***** Given entries

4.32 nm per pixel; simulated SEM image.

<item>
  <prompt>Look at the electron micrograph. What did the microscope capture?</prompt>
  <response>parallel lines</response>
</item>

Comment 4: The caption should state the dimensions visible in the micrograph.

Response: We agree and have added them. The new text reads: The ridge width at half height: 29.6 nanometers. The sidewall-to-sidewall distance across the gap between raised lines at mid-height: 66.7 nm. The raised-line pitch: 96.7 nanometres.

**********

§ Work item
Reproduce the data exactly, altering nothing.

§ Task response
4.32 nm per pixel; simulated SEM image.

<item>
  <prompt>Look at the electron micrograph. What did the microscope capture?</prompt>
  <response>parallel lines</response>
</item>

Comment 4: The caption should state the dimensions visible in the micrograph.

Response: We agree and have added them. The new text reads: The ridge width at half height: 29.6 nanometers. The sidewall-to-sidewall distance across the gap between raised lines at mid-height: 66.7 nm. The raised-line pitch: 96.7 nanometres.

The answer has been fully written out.